Data for review >>
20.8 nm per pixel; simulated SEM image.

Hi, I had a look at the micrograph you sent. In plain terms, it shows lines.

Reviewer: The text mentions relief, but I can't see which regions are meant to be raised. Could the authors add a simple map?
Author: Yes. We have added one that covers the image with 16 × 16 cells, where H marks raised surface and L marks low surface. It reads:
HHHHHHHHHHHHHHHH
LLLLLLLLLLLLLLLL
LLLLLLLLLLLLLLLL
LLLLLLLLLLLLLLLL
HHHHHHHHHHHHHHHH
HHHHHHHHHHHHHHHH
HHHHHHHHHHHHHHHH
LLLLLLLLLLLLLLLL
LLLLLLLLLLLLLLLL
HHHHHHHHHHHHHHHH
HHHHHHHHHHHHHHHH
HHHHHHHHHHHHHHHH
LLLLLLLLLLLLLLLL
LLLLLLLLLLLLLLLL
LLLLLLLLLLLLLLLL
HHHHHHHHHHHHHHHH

Required action >> Return exactly the opening lines of the listing above, ending with the line that has "Reviewer: The text".

Problem solution >>
20.8 nm per pixel; simulated SEM image.

Hi, I had a look at the micrograph you sent. In plain terms, it shows lines.

Reviewer: The text mentions relief, but I can't see which regions are meant to be raised. Could the authors add a simple map?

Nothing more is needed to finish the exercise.